### Work item
Your job with the data below: print everything from the line that holds "L586 | day 45" down to the line that holds "From the metrology", ends included, exactly, and nothing else.

%%

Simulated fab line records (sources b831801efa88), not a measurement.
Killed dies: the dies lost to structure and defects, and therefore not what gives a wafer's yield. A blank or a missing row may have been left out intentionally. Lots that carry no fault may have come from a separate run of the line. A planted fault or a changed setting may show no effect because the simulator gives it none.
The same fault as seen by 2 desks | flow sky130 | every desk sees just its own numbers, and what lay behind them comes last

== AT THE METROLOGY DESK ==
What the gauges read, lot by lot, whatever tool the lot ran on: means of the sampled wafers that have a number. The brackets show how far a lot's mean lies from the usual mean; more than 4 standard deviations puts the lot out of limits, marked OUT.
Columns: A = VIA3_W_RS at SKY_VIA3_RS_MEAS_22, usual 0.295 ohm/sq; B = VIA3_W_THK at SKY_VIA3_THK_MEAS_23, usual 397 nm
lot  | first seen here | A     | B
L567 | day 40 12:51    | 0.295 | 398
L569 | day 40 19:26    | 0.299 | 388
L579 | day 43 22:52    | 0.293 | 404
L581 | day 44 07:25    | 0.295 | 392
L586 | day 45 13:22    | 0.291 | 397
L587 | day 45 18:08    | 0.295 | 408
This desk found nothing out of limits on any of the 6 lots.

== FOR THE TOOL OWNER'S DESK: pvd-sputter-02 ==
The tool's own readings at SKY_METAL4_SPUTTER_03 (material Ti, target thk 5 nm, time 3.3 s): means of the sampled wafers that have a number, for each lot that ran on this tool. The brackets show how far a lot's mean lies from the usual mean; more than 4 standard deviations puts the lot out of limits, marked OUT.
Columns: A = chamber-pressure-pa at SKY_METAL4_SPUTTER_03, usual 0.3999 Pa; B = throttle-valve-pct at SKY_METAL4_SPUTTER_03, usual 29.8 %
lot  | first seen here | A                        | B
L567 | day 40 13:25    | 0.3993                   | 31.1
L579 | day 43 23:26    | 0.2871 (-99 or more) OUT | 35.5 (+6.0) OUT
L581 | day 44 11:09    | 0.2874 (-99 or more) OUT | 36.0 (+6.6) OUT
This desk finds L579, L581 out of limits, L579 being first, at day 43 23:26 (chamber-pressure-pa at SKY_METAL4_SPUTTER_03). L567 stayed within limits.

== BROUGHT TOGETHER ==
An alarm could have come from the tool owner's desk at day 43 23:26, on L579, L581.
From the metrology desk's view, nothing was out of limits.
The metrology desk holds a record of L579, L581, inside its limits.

%%

### Written reply
L586 | day 45 13:22    | 0.291 | 397
L587 | day 45 18:08    | 0.295 | 408
This desk found nothing out of limits on any of the 6 lots.

== FOR THE TOOL OWNER'S DESK: pvd-sputter-02 ==
The tool's own readings at SKY_METAL4_SPUTTER_03 (material Ti, target thk 5 nm, time 3.3 s): means of the sampled wafers that have a number, for each lot that ran on this tool. The brackets show how far a lot's mean lies from the usual mean; more than 4 standard deviations puts the lot out of limits, marked OUT.
Columns: A = chamber-pressure-pa at SKY_METAL4_SPUTTER_03, usual 0.3999 Pa; B = throttle-valve-pct at SKY_METAL4_SPUTTER_03, usual 29.8 %
lot  | first seen here | A                        | B
L567 | day 40 13:25    | 0.3993                   | 31.1
L579 | day 43 23:26    | 0.2871 (-99 or more) OUT | 35.5 (+6.0) OUT
L581 | day 44 11:09    | 0.2874 (-99 or more) OUT | 36.0 (+6.6) OUT
This desk finds L579, L581 out of limits, L579 being first, at day 43 23:26 (chamber-pressure-pa at SKY_METAL4_SPUTTER_03). L567 stayed within limits.

== BROUGHT TOGETHER ==
An alarm could have come from the tool owner's desk at day 43 23:26, on L579, L581.
From the metrology desk's view, nothing was out of limits.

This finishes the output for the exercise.